___
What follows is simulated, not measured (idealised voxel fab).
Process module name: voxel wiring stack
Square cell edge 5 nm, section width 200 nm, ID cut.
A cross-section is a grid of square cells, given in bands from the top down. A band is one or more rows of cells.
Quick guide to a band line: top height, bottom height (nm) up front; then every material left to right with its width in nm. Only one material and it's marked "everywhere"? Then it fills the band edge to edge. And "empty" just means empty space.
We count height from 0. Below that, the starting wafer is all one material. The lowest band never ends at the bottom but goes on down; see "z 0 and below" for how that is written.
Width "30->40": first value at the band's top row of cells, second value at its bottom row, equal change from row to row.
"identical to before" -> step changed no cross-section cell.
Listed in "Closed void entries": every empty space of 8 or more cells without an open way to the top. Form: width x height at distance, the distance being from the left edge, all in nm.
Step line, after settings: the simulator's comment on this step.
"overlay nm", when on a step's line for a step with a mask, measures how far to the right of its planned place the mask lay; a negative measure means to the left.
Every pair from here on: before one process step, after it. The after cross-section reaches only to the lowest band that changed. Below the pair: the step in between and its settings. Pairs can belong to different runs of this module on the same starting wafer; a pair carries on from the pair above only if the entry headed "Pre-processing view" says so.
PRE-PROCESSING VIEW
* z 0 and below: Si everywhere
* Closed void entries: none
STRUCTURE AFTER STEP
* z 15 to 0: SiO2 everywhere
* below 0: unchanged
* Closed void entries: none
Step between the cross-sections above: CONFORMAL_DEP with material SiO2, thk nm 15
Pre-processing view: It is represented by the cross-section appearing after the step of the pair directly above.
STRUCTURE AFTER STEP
___

(Assignment): Go through the entries above and restate each one exactly.

(Your response):
What follows is simulated, not measured (idealised voxel fab).
Process module name: voxel wiring stack
Square cell edge 5 nm, section width 200 nm, ID cut.
A cross-section is a grid of square cells, given in bands from the top down. A band is one or more rows of cells.
Quick guide to a band line: top height, bottom height (nm) up front; then every material left to right with its width in nm. Only one material and it's marked "everywhere"? Then it fills the band edge to edge. And "empty" just means empty space.
We count height from 0. Below that, the starting wafer is all one material. The lowest band never ends at the bottom but goes on down; see "z 0 and below" for how that is written.
Width "30->40": first value at the band's top row of cells, second value at its bottom row, equal change from row to row.
"identical to before" -> step changed no cross-section cell.
Listed in "Closed void entries": every empty space of 8 or more cells without an open way to the top. Form: width x height at distance, the distance being from the left edge, all in nm.
Step line, after settings: the simulator's comment on this step.
"overlay nm", when on a step's line for a step with a mask, measures how far to the right of its planned place the mask lay; a negative measure means to the left.
Every pair from here on: before one process step, after it. The after cross-section reaches only to the lowest band that changed. Below the pair: the step in between and its settings. Pairs can belong to different runs of this module on the same starting wafer; a pair carries on from the pair above only if the entry headed "Pre-processing view" says so.
PRE-PROCESSING VIEW
* z 0 and below: Si everywhere
* Closed void entries: none
STRUCTURE AFTER STEP
* z 15 to 0: SiO2 everywhere
* below 0: unchanged
* Closed void entries: none
Step between the cross-sections above: CONFORMAL_DEP with material SiO2, thk nm 15
Pre-processing view: It is represented by the cross-section appearing after the step of the pair directly above.
STRUCTURE AFTER STEP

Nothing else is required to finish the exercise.